Where the listing below reaches the line containing "Bands, listed from", start writing out lines exactly, and stop once the line containing "2) CONFORMAL_DEP (material SiN; thk nm 5)" has been written.

○ ○ ○ ○ ○

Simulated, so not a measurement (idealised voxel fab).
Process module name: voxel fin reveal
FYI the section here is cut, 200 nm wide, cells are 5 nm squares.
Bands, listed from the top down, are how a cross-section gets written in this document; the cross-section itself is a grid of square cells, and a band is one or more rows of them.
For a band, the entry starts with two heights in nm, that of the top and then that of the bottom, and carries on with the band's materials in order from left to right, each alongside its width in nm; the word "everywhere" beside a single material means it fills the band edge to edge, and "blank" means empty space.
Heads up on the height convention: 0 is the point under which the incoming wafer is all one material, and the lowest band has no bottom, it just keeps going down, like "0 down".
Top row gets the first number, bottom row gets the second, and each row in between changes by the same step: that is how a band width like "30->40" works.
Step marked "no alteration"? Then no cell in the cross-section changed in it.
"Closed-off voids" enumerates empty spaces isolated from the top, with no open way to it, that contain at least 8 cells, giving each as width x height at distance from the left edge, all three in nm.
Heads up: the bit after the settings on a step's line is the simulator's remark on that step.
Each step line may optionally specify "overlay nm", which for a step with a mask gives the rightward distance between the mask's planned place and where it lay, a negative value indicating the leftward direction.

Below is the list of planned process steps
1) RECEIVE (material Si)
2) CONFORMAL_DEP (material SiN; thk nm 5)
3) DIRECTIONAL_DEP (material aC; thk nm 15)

○ ○ ○ ○ ○

#### RESULT
Bands, listed from the top down, are how a cross-section gets written in this document; the cross-section itself is a grid of square cells, and a band is one or more rows of them.
For a band, the entry starts with two heights in nm, that of the top and then that of the bottom, and carries on with the band's materials in order from left to right, each alongside its width in nm; the word "everywhere" beside a single material means it fills the band edge to edge, and "blank" means empty space.
Heads up on the height convention: 0 is the point under which the incoming wafer is all one material, and the lowest band has no bottom, it just keeps going down, like "0 down".
Top row gets the first number, bottom row gets the second, and each row in between changes by the same step: that is how a band width like "30->40" works.
Step marked "no alteration"? Then no cell in the cross-section changed in it.
"Closed-off voids" enumerates empty spaces isolated from the top, with no open way to it, that contain at least 8 cells, giving each as width x height at distance from the left edge, all three in nm.
Heads up: the bit after the settings on a step's line is the simulator's remark on that step.
Each step line may optionally specify "overlay nm", which for a step with a mask gives the rightward distance between the mask's planned place and where it lay, a negative value indicating the leftward direction.

Below is the list of planned process steps
1) RECEIVE (material Si)
2) CONFORMAL_DEP (material SiN; thk nm 5)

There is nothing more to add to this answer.